* _REQUIREMENT_: Could you return the lines below exactly, from the first line up to and including the line that holds "When a width"?

* _INFORMATION SHOWN_:
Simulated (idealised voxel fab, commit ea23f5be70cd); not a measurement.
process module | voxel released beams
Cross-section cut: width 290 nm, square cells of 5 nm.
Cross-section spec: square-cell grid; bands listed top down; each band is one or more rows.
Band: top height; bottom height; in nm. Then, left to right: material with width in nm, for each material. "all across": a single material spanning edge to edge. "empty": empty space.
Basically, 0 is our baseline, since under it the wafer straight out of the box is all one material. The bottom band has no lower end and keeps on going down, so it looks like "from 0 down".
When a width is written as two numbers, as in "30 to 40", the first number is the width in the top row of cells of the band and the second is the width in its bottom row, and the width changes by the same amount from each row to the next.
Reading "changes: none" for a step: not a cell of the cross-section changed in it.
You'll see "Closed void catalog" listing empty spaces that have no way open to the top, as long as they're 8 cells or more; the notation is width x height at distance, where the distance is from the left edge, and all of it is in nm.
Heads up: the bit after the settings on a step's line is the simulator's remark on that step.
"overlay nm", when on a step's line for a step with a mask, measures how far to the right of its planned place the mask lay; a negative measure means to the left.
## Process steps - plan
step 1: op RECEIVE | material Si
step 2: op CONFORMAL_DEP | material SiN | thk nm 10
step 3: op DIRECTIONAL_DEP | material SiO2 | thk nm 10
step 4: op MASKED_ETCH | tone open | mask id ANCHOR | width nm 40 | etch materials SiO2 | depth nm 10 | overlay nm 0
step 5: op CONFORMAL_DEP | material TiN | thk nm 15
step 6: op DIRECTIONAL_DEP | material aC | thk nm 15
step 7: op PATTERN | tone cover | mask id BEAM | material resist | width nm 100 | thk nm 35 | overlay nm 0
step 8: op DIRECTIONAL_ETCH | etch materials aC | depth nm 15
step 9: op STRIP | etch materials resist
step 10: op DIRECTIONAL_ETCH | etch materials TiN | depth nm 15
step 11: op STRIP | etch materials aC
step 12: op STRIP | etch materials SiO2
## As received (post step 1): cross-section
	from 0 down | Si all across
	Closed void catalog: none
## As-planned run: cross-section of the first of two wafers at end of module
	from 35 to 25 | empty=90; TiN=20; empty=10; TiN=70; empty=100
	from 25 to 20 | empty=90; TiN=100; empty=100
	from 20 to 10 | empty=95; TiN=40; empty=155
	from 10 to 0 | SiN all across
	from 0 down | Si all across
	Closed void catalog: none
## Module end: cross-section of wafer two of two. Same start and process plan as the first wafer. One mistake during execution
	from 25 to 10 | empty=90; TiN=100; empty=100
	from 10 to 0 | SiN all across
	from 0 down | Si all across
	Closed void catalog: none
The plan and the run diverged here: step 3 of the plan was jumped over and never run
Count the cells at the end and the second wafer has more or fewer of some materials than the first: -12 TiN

* _WRITTEN SOLUTION_:
Simulated (idealised voxel fab, commit ea23f5be70cd); not a measurement.
process module | voxel released beams
Cross-section cut: width 290 nm, square cells of 5 nm.
Cross-section spec: square-cell grid; bands listed top down; each band is one or more rows.
Band: top height; bottom height; in nm. Then, left to right: material with width in nm, for each material. "all across": a single material spanning edge to edge. "empty": empty space.
Basically, 0 is our baseline, since under it the wafer straight out of the box is all one material. The bottom band has no lower end and keeps on going down, so it looks like "from 0 down".
When a width is written as two numbers, as in "30 to 40", the first number is the width in the top row of cells of the band and the second is the width in its bottom row, and the width changes by the same amount from each row to the next.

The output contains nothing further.